## Extracted entries:
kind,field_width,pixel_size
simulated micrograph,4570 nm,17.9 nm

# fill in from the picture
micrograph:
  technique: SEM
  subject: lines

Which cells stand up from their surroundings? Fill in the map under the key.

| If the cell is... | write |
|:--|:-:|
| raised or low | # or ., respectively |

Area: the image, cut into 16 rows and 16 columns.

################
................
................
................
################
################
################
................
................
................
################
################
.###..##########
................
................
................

## Assigned task:
Write the material out again word for word.

## Result:
kind,field_width,pixel_size
simulated micrograph,4570 nm,17.9 nm

# fill in from the picture
micrograph:
  technique: SEM
  subject: lines

Which cells stand up from their surroundings? Fill in the map under the key.

| If the cell is... | write |
|:--|:-:|
| raised or low | # or ., respectively |

Area: the image, cut into 16 rows and 16 columns.

################
................
................
................
################
################
################
................
................
................
################
################
.###..##########
................
................
................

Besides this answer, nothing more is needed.